◇ ◇ ◇
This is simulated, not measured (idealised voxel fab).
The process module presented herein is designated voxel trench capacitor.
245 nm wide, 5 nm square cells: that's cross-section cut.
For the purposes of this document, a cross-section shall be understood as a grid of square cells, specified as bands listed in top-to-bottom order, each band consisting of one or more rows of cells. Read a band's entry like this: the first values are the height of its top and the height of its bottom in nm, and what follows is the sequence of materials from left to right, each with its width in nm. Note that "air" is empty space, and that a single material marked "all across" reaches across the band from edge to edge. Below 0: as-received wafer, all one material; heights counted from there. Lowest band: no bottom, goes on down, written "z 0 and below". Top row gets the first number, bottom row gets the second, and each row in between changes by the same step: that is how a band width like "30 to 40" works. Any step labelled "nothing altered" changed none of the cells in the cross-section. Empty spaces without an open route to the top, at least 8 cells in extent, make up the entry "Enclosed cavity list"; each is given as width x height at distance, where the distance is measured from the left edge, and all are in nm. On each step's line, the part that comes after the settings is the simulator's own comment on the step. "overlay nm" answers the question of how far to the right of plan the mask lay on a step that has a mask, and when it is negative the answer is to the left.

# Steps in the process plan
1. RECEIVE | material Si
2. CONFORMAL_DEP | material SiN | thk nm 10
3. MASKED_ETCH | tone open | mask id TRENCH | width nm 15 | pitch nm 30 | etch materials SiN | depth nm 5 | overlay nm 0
◇ ◇ ◇

Return the records in full, exactly as they read.

● **EXERCISE OUTPUT**:
This is simulated, not measured (idealised voxel fab).
The process module presented herein is designated voxel trench capacitor.
245 nm wide, 5 nm square cells: that's cross-section cut.
For the purposes of this document, a cross-section shall be understood as a grid of square cells, specified as bands listed in top-to-bottom order, each band consisting of one or more rows of cells. Read a band's entry like this: the first values are the height of its top and the height of its bottom in nm, and what follows is the sequence of materials from left to right, each with its width in nm. Note that "air" is empty space, and that a single material marked "all across" reaches across the band from edge to edge. Below 0: as-received wafer, all one material; heights counted from there. Lowest band: no bottom, goes on down, written "z 0 and below". Top row gets the first number, bottom row gets the second, and each row in between changes by the same step: that is how a band width like "30 to 40" works. Any step labelled "nothing altered" changed none of the cells in the cross-section. Empty spaces without an open route to the top, at least 8 cells in extent, make up the entry "Enclosed cavity list"; each is given as width x height at distance, where the distance is measured from the left edge, and all are in nm. On each step's line, the part that comes after the settings is the simulator's own comment on the step. "overlay nm" answers the question of how far to the right of plan the mask lay on a step that has a mask, and when it is negative the answer is to the left.

# Steps in the process plan
1. RECEIVE | material Si
2. CONFORMAL_DEP | material SiN | thk nm 10
3. MASKED_ETCH | tone open | mask id TRENCH | width nm 15 | pitch nm 30 | etch materials SiN | depth nm 5 | overlay nm 0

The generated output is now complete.